Assignment:
Every line from the beginning of the records below up to the one holding "The split's own" should be quoted exactly; leave out the rest.

Supplied material:
Content starts

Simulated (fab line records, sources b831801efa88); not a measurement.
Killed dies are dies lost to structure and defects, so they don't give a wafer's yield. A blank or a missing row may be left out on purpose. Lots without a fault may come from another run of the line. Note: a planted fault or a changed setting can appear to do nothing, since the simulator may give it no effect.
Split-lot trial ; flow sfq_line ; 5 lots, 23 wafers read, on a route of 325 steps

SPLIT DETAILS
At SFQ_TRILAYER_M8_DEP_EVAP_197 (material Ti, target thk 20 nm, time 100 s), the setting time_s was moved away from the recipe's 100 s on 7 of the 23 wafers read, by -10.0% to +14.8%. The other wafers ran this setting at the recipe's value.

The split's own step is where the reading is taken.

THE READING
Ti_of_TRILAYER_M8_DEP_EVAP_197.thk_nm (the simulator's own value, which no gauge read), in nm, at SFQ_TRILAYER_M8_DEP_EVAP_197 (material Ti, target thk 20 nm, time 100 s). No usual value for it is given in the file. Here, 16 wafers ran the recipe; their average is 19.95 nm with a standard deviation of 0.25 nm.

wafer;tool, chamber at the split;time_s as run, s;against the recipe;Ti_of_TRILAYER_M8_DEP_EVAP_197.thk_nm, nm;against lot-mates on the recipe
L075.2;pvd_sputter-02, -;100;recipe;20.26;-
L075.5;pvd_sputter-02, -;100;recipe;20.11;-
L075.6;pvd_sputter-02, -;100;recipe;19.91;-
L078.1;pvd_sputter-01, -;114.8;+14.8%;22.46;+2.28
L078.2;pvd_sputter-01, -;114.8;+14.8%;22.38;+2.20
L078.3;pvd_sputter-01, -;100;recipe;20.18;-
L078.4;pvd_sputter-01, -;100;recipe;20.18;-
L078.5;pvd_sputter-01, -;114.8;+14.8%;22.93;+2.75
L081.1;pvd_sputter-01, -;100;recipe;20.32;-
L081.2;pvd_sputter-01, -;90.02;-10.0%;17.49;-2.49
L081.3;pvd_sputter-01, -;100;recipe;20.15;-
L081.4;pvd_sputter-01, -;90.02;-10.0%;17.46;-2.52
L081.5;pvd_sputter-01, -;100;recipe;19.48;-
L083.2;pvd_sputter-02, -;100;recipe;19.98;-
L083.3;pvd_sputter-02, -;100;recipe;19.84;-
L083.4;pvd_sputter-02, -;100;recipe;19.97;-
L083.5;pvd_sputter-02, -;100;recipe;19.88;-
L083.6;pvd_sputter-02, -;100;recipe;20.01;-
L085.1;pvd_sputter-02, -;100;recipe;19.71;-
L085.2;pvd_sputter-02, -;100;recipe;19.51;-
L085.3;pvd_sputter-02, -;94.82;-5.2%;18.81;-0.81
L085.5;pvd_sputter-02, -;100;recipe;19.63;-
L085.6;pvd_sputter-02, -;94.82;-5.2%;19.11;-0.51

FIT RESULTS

Content ends

Answer box:
Simulated (fab line records, sources b831801efa88); not a measurement.
Killed dies are dies lost to structure and defects, so they don't give a wafer's yield. A blank or a missing row may be left out on purpose. Lots without a fault may come from another run of the line. Note: a planted fault or a changed setting can appear to do nothing, since the simulator may give it no effect.
Split-lot trial ; flow sfq_line ; 5 lots, 23 wafers read, on a route of 325 steps

SPLIT DETAILS
At SFQ_TRILAYER_M8_DEP_EVAP_197 (material Ti, target thk 20 nm, time 100 s), the setting time_s was moved away from the recipe's 100 s on 7 of the 23 wafers read, by -10.0% to +14.8%. The other wafers ran this setting at the recipe's value.

The split's own step is where the reading is taken.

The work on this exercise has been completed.